= Requirement =
Return the data below exactly, but only from the line containing "121 CVD: material" through the line containing "127 THK MEAS", with both of those lines included.

↓↓↓

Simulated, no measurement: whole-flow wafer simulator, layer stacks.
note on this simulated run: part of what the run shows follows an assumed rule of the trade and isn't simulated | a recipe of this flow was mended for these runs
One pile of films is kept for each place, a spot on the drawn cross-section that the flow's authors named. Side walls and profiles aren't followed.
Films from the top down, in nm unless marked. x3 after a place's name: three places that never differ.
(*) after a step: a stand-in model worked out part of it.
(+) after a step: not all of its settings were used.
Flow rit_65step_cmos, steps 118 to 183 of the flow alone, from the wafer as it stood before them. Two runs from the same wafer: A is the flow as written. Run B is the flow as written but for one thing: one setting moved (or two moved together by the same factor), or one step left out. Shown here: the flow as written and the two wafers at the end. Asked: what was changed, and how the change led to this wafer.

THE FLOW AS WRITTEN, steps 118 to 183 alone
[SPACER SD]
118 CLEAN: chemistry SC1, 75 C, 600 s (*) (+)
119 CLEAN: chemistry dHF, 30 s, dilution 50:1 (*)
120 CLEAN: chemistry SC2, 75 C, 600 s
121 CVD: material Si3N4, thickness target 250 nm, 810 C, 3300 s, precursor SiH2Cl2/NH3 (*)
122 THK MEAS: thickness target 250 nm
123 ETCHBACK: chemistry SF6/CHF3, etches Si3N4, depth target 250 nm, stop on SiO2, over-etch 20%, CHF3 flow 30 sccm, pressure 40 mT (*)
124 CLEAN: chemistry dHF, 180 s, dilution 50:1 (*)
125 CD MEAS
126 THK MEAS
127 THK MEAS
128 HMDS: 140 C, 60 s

↑↑↑

= Answer section =
121 CVD: material Si3N4, thickness target 250 nm, 810 C, 3300 s, precursor SiH2Cl2/NH3 (*)
122 THK MEAS: thickness target 250 nm
123 ETCHBACK: chemistry SF6/CHF3, etches Si3N4, depth target 250 nm, stop on SiO2, over-etch 20%, CHF3 flow 30 sccm, pressure 40 mT (*)
124 CLEAN: chemistry dHF, 180 s, dilution 50:1 (*)
125 CD MEAS
126 THK MEAS
127 THK MEAS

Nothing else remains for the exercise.